|---|

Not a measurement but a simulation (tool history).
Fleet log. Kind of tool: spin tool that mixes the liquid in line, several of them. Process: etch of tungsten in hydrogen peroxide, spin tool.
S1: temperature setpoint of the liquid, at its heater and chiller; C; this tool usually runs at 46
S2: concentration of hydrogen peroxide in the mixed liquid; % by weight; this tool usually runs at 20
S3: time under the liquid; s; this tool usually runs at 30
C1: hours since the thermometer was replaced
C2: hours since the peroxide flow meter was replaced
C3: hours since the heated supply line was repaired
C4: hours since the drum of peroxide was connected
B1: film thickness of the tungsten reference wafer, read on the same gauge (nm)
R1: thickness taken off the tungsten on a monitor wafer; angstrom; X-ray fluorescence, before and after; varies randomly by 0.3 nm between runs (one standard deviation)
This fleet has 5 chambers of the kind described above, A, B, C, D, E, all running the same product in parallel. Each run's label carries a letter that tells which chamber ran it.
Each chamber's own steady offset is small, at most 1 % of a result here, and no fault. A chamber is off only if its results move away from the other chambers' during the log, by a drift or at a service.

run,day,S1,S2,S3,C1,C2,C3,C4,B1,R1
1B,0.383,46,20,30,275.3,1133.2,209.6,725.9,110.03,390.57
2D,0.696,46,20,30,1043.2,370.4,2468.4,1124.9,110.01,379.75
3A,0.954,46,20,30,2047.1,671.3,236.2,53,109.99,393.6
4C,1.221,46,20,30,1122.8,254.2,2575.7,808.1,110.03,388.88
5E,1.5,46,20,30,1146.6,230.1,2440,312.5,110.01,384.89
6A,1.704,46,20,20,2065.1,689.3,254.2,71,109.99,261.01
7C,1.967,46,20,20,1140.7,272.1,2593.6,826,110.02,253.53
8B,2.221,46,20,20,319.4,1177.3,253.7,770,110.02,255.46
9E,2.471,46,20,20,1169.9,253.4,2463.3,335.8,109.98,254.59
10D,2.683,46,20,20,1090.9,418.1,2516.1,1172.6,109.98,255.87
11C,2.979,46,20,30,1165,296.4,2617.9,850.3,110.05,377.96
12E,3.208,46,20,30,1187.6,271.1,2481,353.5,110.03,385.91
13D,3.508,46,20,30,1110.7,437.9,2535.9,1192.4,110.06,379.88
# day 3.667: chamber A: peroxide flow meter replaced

|---|

# WORK INSTRUCTION
Restate the data verbatim through the "4C,1.221,46,20,30,1122.8,254.2,2575.7,808.1,110.03,388.88" line.

# EXPECTED ANSWER
Not a measurement but a simulation (tool history).
Fleet log. Kind of tool: spin tool that mixes the liquid in line, several of them. Process: etch of tungsten in hydrogen peroxide, spin tool.
S1: temperature setpoint of the liquid, at its heater and chiller; C; this tool usually runs at 46
S2: concentration of hydrogen peroxide in the mixed liquid; % by weight; this tool usually runs at 20
S3: time under the liquid; s; this tool usually runs at 30
C1: hours since the thermometer was replaced
C2: hours since the peroxide flow meter was replaced
C3: hours since the heated supply line was repaired
C4: hours since the drum of peroxide was connected
B1: film thickness of the tungsten reference wafer, read on the same gauge (nm)
R1: thickness taken off the tungsten on a monitor wafer; angstrom; X-ray fluorescence, before and after; varies randomly by 0.3 nm between runs (one standard deviation)
This fleet has 5 chambers of the kind described above, A, B, C, D, E, all running the same product in parallel. Each run's label carries a letter that tells which chamber ran it.
Each chamber's own steady offset is small, at most 1 % of a result here, and no fault. A chamber is off only if its results move away from the other chambers' during the log, by a drift or at a service.

run,day,S1,S2,S3,C1,C2,C3,C4,B1,R1
1B,0.383,46,20,30,275.3,1133.2,209.6,725.9,110.03,390.57
2D,0.696,46,20,30,1043.2,370.4,2468.4,1124.9,110.01,379.75
3A,0.954,46,20,30,2047.1,671.3,236.2,53,109.99,393.6
4C,1.221,46,20,30,1122.8,254.2,2575.7,808.1,110.03,388.88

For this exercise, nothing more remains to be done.